- **ACTION ITEM**
Two lines in the data below mark the range: the one with "Known beforehand: thickness" and the one with "Units of measure: removed in nm". Return both, along with every line between them, exactly.

-.-.-

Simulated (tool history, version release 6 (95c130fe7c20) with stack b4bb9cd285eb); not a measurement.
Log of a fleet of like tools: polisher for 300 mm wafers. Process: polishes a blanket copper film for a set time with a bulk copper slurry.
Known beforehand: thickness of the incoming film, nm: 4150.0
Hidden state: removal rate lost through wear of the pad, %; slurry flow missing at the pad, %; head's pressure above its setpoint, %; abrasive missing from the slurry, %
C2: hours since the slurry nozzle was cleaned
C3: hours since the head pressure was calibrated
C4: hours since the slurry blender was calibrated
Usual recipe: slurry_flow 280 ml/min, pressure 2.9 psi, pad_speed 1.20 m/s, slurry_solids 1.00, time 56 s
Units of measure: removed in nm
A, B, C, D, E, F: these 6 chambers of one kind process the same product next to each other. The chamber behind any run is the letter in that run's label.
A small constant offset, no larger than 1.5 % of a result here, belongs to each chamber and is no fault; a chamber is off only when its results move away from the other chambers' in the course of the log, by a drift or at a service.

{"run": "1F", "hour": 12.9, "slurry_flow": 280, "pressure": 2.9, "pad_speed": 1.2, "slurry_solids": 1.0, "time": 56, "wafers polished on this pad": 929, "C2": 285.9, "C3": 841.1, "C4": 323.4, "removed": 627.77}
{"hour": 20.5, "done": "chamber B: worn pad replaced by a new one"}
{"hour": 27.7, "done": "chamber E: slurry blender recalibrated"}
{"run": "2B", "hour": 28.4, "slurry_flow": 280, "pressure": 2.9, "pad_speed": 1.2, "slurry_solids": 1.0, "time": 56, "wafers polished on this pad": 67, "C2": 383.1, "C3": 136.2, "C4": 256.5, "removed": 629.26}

-.-.-

- **EXERCISE RESPONSE**
Known beforehand: thickness of the incoming film, nm: 4150.0
Hidden state: removal rate lost through wear of the pad, %; slurry flow missing at the pad, %; head's pressure above its setpoint, %; abrasive missing from the slurry, %
C2: hours since the slurry nozzle was cleaned
C3: hours since the head pressure was calibrated
C4: hours since the slurry blender was calibrated
Usual recipe: slurry_flow 280 ml/min, pressure 2.9 psi, pad_speed 1.20 m/s, slurry_solids 1.00, time 56 s
Units of measure: removed in nm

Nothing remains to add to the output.